# DATA FOR REVIEW:
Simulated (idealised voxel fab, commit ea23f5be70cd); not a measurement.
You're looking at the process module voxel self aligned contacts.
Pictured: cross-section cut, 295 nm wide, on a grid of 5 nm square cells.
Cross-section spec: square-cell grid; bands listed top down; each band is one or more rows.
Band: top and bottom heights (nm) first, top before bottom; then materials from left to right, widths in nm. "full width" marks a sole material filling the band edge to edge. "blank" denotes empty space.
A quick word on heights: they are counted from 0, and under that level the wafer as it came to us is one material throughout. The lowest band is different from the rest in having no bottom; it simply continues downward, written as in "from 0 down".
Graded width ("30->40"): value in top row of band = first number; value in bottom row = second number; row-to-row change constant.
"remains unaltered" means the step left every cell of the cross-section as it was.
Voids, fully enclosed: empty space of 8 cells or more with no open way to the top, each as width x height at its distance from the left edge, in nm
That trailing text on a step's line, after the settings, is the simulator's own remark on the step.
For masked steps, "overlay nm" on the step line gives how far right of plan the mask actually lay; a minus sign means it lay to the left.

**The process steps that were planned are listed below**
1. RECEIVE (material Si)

# WORK INSTRUCTION:
Copy out the material above in its entirety, exactly.

# TASK ANSWER:
Simulated (idealised voxel fab, commit ea23f5be70cd); not a measurement.
You're looking at the process module voxel self aligned contacts.
Pictured: cross-section cut, 295 nm wide, on a grid of 5 nm square cells.
Cross-section spec: square-cell grid; bands listed top down; each band is one or more rows.
Band: top and bottom heights (nm) first, top before bottom; then materials from left to right, widths in nm. "full width" marks a sole material filling the band edge to edge. "blank" denotes empty space.
A quick word on heights: they are counted from 0, and under that level the wafer as it came to us is one material throughout. The lowest band is different from the rest in having no bottom; it simply continues downward, written as in "from 0 down".
Graded width ("30->40"): value in top row of band = first number; value in bottom row = second number; row-to-row change constant.
"remains unaltered" means the step left every cell of the cross-section as it was.
Voids, fully enclosed: empty space of 8 cells or more with no open way to the top, each as width x height at its distance from the left edge, in nm
That trailing text on a step's line, after the settings, is the simulator's own remark on the step.
For masked steps, "overlay nm" on the step line gives how far right of plan the mask actually lay; a minus sign means it lay to the left.

**The process steps that were planned are listed below**
1. RECEIVE (material Si)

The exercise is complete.